• Work item: Copy every record below exactly.

• Study material:
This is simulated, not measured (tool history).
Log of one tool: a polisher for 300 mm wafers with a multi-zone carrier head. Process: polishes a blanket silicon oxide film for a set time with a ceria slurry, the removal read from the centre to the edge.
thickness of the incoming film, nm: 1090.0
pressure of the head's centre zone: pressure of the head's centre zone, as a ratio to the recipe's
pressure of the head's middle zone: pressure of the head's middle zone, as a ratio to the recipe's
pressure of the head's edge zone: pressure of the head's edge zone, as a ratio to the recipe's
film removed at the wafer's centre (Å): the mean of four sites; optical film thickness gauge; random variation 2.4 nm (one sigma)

• Task solution:
This is simulated, not measured (tool history).
Log of one tool: a polisher for 300 mm wafers with a multi-zone carrier head. Process: polishes a blanket silicon oxide film for a set time with a ceria slurry, the removal read from the centre to the edge.
thickness of the incoming film, nm: 1090.0
pressure of the head's centre zone: pressure of the head's centre zone, as a ratio to the recipe's
pressure of the head's middle zone: pressure of the head's middle zone, as a ratio to the recipe's
pressure of the head's edge zone: pressure of the head's edge zone, as a ratio to the recipe's
film removed at the wafer's centre (Å): the mean of four sites; optical film thickness gauge; random variation 2.4 nm (one sigma)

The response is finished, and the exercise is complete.